------ Stored data

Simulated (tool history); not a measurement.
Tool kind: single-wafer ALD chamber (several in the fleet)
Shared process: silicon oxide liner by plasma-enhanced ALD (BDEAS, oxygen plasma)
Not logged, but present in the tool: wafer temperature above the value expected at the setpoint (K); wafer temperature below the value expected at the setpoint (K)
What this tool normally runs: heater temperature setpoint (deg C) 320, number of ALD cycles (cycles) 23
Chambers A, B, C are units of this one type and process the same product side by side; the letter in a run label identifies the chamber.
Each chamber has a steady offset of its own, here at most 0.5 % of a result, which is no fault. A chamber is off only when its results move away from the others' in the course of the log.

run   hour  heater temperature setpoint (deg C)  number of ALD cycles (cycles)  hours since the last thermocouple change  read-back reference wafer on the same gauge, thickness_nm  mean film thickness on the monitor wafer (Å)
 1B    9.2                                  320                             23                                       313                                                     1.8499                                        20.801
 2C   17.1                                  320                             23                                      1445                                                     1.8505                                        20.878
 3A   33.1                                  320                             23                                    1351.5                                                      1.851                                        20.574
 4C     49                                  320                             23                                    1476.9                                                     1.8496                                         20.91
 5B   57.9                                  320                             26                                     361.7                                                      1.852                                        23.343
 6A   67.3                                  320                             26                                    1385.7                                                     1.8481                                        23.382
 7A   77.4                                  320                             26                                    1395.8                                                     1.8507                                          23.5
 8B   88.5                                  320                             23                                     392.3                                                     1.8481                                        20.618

------------

Would you please repeat the whole listing exactly as it is?

Simulated (tool history); not a measurement.
Tool kind: single-wafer ALD chamber (several in the fleet)
Shared process: silicon oxide liner by plasma-enhanced ALD (BDEAS, oxygen plasma)
Not logged, but present in the tool: wafer temperature above the value expected at the setpoint (K); wafer temperature below the value expected at the setpoint (K)
What this tool normally runs: heater temperature setpoint (deg C) 320, number of ALD cycles (cycles) 23
Chambers A, B, C are units of this one type and process the same product side by side; the letter in a run label identifies the chamber.
Each chamber has a steady offset of its own, here at most 0.5 % of a result, which is no fault. A chamber is off only when its results move away from the others' in the course of the log.

run   hour  heater temperature setpoint (deg C)  number of ALD cycles (cycles)  hours since the last thermocouple change  read-back reference wafer on the same gauge, thickness_nm  mean film thickness on the monitor wafer (Å)
 1B    9.2                                  320                             23                                       313                                                     1.8499                                        20.801
 2C   17.1                                  320                             23                                      1445                                                     1.8505                                        20.878
 3A   33.1                                  320                             23                                    1351.5                                                      1.851                                        20.574
 4C     49                                  320                             23                                    1476.9                                                     1.8496                                         20.91
 5B   57.9                                  320                             26                                     361.7                                                      1.852                                        23.343
 6A   67.3                                  320                             26                                    1385.7                                                     1.8481                                        23.382
 7A   77.4                                  320                             26                                    1395.8                                                     1.8507                                          23.5
 8B   88.5                                  320                             23                                     392.3                                                     1.8481                                        20.618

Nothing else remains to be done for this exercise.